• **ASSIGNED TASK**: Write out, without any change, the lines in the material below that run from the line with "15,op DIRECTIONAL_ETCH |" through the line with "45 = SiO2 everywhere", both included.

• **DATASET CONTENT**:

════════════════════

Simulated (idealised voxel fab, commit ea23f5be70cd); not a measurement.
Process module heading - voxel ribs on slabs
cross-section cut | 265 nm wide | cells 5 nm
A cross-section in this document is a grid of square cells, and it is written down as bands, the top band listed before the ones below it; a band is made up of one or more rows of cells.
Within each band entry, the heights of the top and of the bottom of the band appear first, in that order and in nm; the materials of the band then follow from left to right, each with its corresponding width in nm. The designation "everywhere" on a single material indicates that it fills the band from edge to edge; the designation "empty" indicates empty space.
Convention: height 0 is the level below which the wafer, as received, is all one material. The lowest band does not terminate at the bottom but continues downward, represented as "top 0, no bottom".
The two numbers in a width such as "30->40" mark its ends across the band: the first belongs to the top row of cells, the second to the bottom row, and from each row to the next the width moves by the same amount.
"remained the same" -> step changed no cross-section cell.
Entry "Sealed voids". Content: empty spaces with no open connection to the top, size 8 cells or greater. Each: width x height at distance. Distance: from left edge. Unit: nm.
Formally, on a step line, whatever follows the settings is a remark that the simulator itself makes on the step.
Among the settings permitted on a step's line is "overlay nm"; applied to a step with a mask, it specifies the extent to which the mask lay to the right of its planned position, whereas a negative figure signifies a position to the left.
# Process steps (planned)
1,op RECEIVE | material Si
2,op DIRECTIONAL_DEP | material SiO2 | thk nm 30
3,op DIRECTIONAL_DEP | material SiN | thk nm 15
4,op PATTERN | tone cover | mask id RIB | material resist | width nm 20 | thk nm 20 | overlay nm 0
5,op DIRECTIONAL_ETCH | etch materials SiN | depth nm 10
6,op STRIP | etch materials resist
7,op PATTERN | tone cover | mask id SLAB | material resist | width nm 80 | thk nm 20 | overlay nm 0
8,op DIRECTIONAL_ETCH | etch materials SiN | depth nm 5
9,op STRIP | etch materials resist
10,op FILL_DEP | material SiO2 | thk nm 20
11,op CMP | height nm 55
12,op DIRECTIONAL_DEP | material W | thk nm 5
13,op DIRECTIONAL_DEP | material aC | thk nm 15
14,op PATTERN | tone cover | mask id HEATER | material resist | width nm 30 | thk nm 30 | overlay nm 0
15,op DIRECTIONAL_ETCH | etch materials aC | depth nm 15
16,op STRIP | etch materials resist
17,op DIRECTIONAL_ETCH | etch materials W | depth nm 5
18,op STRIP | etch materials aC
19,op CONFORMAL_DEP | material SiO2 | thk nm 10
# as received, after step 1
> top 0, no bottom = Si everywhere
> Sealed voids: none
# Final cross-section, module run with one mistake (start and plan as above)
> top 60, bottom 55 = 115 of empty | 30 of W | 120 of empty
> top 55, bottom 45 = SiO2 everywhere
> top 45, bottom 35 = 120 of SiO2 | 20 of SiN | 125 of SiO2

════════════════════

• **EXERCISE SOLUTION**:
15,op DIRECTIONAL_ETCH | etch materials aC | depth nm 15
16,op STRIP | etch materials resist
17,op DIRECTIONAL_ETCH | etch materials W | depth nm 5
18,op STRIP | etch materials aC
19,op CONFORMAL_DEP | material SiO2 | thk nm 10
# as received, after step 1
> top 0, no bottom = Si everywhere
> Sealed voids: none
# Final cross-section, module run with one mistake (start and plan as above)
> top 60, bottom 55 = 115 of empty | 30 of W | 120 of empty
> top 55, bottom 45 = SiO2 everywhere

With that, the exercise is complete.